## [Work order]
Using the material that follows, output exactly the lines from the one containing "Task: label this" through the one containing "Label -> one or a few lines or trenches", with both ends kept.

## [Material supplied]

-- Opening Marker --

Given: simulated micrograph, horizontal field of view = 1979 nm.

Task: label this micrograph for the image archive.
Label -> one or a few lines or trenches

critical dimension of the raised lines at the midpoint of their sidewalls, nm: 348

-- Closing Marker --

## [Worked solution]
Task: label this micrograph for the image archive.
Label -> one or a few lines or trenches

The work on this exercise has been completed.